**Brief:** Repeat the entries below exactly. Begin with the first line and end with the line that contains "Sound: these wafers, L155.2, L155.4, L155.6.".

**Extracted information:**
========

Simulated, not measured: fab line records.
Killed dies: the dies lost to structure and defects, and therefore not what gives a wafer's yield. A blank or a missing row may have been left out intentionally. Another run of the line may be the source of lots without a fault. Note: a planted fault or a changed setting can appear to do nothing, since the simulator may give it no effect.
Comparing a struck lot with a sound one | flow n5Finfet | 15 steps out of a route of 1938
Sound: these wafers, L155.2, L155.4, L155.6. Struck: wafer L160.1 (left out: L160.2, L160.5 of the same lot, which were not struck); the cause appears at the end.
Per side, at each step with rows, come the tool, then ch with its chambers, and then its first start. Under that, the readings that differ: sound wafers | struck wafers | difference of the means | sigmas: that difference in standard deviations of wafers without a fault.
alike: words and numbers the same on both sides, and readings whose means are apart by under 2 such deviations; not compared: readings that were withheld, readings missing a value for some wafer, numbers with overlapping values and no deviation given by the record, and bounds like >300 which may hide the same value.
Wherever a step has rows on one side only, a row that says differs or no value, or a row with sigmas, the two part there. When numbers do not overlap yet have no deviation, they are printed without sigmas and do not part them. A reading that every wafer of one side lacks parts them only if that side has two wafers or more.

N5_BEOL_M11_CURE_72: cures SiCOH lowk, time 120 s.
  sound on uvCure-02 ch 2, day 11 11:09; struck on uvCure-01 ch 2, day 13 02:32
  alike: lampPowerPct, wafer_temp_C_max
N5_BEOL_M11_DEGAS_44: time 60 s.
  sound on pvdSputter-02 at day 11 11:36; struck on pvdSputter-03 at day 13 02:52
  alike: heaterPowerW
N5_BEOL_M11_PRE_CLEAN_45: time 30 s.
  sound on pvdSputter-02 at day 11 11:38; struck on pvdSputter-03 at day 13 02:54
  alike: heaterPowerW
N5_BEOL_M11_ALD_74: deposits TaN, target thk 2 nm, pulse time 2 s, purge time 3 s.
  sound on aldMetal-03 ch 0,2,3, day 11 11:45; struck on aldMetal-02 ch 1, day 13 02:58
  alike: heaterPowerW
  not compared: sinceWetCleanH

========

**Task solution:**
Simulated, not measured: fab line records.
Killed dies: the dies lost to structure and defects, and therefore not what gives a wafer's yield. A blank or a missing row may have been left out intentionally. Another run of the line may be the source of lots without a fault. Note: a planted fault or a changed setting can appear to do nothing, since the simulator may give it no effect.
Comparing a struck lot with a sound one | flow n5Finfet | 15 steps out of a route of 1938
Sound: these wafers, L155.2, L155.4, L155.6. Struck: wafer L160.1 (left out: L160.2, L160.5 of the same lot, which were not struck); the cause appears at the end.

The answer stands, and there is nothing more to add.